→ **STUDY MATERIAL**:
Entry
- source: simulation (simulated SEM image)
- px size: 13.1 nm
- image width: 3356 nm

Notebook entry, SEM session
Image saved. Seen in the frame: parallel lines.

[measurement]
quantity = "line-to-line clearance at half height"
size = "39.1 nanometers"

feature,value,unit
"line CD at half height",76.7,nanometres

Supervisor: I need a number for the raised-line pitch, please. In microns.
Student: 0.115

→ **REQUIRED ACTION**:
Each line of the listing should be retyped exactly, with nothing left out.

→ **SOLUTION**:
Entry
- source: simulation (simulated SEM image)
- px size: 13.1 nm
- image width: 3356 nm

Notebook entry, SEM session
Image saved. Seen in the frame: parallel lines.

[measurement]
quantity = "line-to-line clearance at half height"
size = "39.1 nanometers"

feature,value,unit
"line CD at half height",76.7,nanometres

Supervisor: I need a number for the raised-line pitch, please. In microns.
Student: 0.115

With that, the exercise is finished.